→ Work order:
Once the line containing "Rule: a lot" has been written out, stop; until then, restate each line of the entries below word for word from the first.

__________________________________________________

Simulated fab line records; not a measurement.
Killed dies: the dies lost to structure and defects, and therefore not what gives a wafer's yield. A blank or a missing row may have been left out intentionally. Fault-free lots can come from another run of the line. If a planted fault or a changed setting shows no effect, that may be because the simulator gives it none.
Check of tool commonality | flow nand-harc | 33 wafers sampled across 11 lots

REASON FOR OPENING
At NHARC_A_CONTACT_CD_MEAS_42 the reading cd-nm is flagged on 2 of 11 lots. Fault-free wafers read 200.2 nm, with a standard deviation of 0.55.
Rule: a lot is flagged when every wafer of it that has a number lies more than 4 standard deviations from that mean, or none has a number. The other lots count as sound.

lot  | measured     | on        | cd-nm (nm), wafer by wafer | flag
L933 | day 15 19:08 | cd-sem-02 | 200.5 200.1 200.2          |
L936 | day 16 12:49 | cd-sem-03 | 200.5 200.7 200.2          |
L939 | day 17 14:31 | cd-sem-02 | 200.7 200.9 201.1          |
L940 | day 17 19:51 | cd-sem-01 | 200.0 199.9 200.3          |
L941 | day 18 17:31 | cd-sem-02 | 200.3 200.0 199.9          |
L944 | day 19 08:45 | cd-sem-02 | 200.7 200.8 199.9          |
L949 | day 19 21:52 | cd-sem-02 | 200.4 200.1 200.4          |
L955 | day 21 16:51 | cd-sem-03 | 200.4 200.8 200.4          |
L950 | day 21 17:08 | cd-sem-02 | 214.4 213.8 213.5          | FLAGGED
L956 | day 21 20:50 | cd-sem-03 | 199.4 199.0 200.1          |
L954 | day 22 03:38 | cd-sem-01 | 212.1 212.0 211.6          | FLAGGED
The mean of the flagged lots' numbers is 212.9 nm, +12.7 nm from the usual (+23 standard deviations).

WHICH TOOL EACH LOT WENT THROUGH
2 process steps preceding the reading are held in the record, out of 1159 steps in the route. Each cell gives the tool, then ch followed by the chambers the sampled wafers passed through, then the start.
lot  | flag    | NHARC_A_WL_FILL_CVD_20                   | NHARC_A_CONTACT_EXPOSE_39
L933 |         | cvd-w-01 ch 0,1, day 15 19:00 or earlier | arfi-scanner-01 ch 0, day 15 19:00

__________________________________________________

→ Exercise result:
Simulated fab line records; not a measurement.
Killed dies: the dies lost to structure and defects, and therefore not what gives a wafer's yield. A blank or a missing row may have been left out intentionally. Fault-free lots can come from another run of the line. If a planted fault or a changed setting shows no effect, that may be because the simulator gives it none.
Check of tool commonality | flow nand-harc | 33 wafers sampled across 11 lots

REASON FOR OPENING
At NHARC_A_CONTACT_CD_MEAS_42 the reading cd-nm is flagged on 2 of 11 lots. Fault-free wafers read 200.2 nm, with a standard deviation of 0.55.
Rule: a lot is flagged when every wafer of it that has a number lies more than 4 standard deviations from that mean, or none has a number. The other lots count as sound.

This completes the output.